- Activity:
Each record, in full, must be restated word for word.

- Data to examine:
=== Section Start ===
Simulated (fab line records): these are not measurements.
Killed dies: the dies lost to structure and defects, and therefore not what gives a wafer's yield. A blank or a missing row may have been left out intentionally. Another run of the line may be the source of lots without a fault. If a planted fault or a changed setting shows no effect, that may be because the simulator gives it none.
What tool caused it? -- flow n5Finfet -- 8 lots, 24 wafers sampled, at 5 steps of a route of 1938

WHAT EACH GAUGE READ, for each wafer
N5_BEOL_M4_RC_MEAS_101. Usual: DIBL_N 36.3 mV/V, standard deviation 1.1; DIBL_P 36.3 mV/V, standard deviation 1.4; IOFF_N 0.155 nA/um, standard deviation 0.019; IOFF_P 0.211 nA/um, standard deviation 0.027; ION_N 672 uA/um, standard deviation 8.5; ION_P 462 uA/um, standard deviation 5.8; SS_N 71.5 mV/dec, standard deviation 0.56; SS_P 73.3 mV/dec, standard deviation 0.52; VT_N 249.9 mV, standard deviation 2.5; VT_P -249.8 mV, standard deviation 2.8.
=== Section End ===

- Exercise response:
Simulated (fab line records): these are not measurements.
Killed dies: the dies lost to structure and defects, and therefore not what gives a wafer's yield. A blank or a missing row may have been left out intentionally. Another run of the line may be the source of lots without a fault. If a planted fault or a changed setting shows no effect, that may be because the simulator gives it none.
What tool caused it? -- flow n5Finfet -- 8 lots, 24 wafers sampled, at 5 steps of a route of 1938

WHAT EACH GAUGE READ, for each wafer
N5_BEOL_M4_RC_MEAS_101. Usual: DIBL_N 36.3 mV/V, standard deviation 1.1; DIBL_P 36.3 mV/V, standard deviation 1.4; IOFF_N 0.155 nA/um, standard deviation 0.019; IOFF_P 0.211 nA/um, standard deviation 0.027; ION_N 672 uA/um, standard deviation 8.5; ION_P 462 uA/um, standard deviation 5.8; SS_N 71.5 mV/dec, standard deviation 0.56; SS_P 73.3 mV/dec, standard deviation 0.52; VT_N 249.9 mV, standard deviation 2.5; VT_P -249.8 mV, standard deviation 2.8.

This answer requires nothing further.